==================================================

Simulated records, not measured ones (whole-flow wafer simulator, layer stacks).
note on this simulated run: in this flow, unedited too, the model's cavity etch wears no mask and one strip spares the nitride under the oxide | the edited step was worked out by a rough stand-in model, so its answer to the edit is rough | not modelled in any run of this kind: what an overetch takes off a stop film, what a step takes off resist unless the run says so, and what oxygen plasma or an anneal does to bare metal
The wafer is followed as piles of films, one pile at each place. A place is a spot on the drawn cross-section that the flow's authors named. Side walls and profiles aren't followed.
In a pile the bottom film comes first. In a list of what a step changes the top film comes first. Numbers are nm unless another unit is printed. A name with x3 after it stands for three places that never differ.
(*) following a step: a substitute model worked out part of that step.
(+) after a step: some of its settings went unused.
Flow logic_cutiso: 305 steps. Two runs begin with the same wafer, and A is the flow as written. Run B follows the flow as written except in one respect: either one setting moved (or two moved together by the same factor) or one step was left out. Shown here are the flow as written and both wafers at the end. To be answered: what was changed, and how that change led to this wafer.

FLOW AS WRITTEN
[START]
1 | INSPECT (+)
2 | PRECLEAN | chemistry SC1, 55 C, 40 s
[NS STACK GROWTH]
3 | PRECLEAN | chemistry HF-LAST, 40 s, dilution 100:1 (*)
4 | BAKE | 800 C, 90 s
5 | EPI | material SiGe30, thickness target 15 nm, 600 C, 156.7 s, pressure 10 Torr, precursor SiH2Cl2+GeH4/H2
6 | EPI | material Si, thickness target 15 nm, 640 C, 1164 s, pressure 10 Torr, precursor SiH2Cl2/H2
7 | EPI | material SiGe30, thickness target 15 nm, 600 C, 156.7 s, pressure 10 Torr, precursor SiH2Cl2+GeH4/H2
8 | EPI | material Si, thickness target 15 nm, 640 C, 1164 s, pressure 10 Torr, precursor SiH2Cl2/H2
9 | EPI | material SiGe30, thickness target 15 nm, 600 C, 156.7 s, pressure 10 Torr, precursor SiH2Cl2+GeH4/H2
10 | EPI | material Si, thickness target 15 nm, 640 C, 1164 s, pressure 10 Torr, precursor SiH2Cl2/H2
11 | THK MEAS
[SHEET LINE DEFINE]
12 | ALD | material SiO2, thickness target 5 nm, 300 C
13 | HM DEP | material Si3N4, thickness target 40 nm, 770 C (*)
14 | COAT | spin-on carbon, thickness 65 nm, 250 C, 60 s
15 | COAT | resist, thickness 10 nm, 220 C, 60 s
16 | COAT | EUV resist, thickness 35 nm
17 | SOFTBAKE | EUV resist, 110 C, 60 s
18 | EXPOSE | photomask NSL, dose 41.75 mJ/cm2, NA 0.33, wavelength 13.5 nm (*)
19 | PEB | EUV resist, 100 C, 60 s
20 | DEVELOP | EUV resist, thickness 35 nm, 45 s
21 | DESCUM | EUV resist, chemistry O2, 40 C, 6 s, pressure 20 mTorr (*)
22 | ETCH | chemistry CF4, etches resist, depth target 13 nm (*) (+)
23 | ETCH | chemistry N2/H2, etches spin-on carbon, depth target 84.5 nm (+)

==================================================

[BRIEF] Retype, in the same exact form, the lines of the material above from the line holding "In a pile the" through the line holding "3 | PRECLEAN".

[TASK RESULT]
In a pile the bottom film comes first. In a list of what a step changes the top film comes first. Numbers are nm unless another unit is printed. A name with x3 after it stands for three places that never differ.
(*) following a step: a substitute model worked out part of that step.
(+) after a step: some of its settings went unused.
Flow logic_cutiso: 305 steps. Two runs begin with the same wafer, and A is the flow as written. Run B follows the flow as written except in one respect: either one setting moved (or two moved together by the same factor) or one step was left out. Shown here are the flow as written and both wafers at the end. To be answered: what was changed, and how that change led to this wafer.

FLOW AS WRITTEN
[START]
1 | INSPECT (+)
2 | PRECLEAN | chemistry SC1, 55 C, 40 s
[NS STACK GROWTH]
3 | PRECLEAN | chemistry HF-LAST, 40 s, dilution 100:1 (*)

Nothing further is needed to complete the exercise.